**Brief:** Output, word for word, every line from the start of the listing down to and including the line that contains "Expressed in nm, the"; include nothing else.

-.-.-

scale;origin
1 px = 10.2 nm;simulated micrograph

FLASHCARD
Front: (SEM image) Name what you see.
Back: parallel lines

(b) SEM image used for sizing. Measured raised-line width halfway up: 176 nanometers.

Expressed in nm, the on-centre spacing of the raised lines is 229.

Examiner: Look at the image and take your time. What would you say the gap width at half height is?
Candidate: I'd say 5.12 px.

-.-.-

**Worked solution:**
scale;origin
1 px = 10.2 nm;simulated micrograph

FLASHCARD
Front: (SEM image) Name what you see.
Back: parallel lines

(b) SEM image used for sizing. Measured raised-line width halfway up: 176 nanometers.

Expressed in nm, the on-centre spacing of the raised lines is 229.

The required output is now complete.